▶ [WORK ITEM]
Look for the line that has "P5: pattern etch" in the material below; please repeat it and every line after it, exactly, up to and including the line that has "The log's first 30 runs aren't shown.", and nothing else.

────────────────

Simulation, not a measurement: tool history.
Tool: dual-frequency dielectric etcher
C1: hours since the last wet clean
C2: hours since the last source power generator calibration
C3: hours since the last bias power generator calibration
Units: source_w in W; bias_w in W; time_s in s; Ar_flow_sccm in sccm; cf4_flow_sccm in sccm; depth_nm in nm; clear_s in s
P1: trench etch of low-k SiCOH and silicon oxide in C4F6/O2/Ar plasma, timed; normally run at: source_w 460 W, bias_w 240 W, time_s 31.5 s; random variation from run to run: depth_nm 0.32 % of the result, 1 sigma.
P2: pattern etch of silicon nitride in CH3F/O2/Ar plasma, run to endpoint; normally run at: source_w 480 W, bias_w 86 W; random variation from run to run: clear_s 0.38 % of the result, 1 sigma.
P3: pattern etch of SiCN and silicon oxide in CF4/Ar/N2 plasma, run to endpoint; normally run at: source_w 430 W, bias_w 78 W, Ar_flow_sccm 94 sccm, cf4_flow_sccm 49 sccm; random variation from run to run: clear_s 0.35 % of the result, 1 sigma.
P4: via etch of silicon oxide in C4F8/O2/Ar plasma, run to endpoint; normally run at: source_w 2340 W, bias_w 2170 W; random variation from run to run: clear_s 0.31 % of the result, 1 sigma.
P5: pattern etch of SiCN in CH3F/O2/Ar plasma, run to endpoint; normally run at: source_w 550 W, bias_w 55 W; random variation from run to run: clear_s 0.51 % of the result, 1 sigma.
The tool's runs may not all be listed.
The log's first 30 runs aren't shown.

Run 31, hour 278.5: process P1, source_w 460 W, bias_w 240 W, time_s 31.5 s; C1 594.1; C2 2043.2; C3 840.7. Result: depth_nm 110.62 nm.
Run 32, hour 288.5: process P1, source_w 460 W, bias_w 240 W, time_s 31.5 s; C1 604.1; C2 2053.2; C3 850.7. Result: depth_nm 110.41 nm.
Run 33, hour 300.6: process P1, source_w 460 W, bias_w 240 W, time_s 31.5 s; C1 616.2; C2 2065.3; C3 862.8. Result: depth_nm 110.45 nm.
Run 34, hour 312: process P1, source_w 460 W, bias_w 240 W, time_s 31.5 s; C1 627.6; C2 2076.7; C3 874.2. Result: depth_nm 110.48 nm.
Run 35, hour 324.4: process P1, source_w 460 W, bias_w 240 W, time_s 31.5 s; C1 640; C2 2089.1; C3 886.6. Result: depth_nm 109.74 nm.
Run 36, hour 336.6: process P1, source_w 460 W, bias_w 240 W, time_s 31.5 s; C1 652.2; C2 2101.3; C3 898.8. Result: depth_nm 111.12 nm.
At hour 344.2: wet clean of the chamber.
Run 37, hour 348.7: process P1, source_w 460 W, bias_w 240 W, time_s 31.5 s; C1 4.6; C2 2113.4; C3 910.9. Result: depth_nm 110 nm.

────────────────

▶ [TASK SOLUTION]
P5: pattern etch of SiCN in CH3F/O2/Ar plasma, run to endpoint; normally run at: source_w 550 W, bias_w 55 W; random variation from run to run: clear_s 0.51 % of the result, 1 sigma.
The tool's runs may not all be listed.
The log's first 30 runs aren't shown.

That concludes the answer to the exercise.